((
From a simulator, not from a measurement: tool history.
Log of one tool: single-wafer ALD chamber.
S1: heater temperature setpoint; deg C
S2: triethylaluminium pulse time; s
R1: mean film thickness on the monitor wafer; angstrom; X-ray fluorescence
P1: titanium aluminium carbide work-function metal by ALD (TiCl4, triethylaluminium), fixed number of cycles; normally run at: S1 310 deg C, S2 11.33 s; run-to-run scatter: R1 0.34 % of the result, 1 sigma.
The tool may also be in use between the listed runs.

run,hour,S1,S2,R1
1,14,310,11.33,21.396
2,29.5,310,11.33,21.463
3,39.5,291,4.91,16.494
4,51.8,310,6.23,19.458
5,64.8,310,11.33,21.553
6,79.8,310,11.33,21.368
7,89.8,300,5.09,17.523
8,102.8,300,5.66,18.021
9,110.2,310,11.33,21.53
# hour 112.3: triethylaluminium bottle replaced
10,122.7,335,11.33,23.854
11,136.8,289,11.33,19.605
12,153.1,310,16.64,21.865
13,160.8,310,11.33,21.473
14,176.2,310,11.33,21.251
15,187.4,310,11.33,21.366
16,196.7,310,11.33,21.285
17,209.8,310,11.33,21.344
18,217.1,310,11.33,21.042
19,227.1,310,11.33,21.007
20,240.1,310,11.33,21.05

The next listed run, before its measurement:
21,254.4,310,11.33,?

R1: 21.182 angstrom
))

- **Requirement**: Write every line of the material out again exactly.

- **Task result**:
From a simulator, not from a measurement: tool history.
Log of one tool: single-wafer ALD chamber.
S1: heater temperature setpoint; deg C
S2: triethylaluminium pulse time; s
R1: mean film thickness on the monitor wafer; angstrom; X-ray fluorescence
P1: titanium aluminium carbide work-function metal by ALD (TiCl4, triethylaluminium), fixed number of cycles; normally run at: S1 310 deg C, S2 11.33 s; run-to-run scatter: R1 0.34 % of the result, 1 sigma.
The tool may also be in use between the listed runs.

run,hour,S1,S2,R1
1,14,310,11.33,21.396
2,29.5,310,11.33,21.463
3,39.5,291,4.91,16.494
4,51.8,310,6.23,19.458
5,64.8,310,11.33,21.553
6,79.8,310,11.33,21.368
7,89.8,300,5.09,17.523
8,102.8,300,5.66,18.021
9,110.2,310,11.33,21.53
# hour 112.3: triethylaluminium bottle replaced
10,122.7,335,11.33,23.854
11,136.8,289,11.33,19.605
12,153.1,310,16.64,21.865
13,160.8,310,11.33,21.473
14,176.2,310,11.33,21.251
15,187.4,310,11.33,21.366
16,196.7,310,11.33,21.285
17,209.8,310,11.33,21.344
18,217.1,310,11.33,21.042
19,227.1,310,11.33,21.007
20,240.1,310,11.33,21.05

The next listed run, before its measurement:
21,254.4,310,11.33,?

R1: 21.182 angstrom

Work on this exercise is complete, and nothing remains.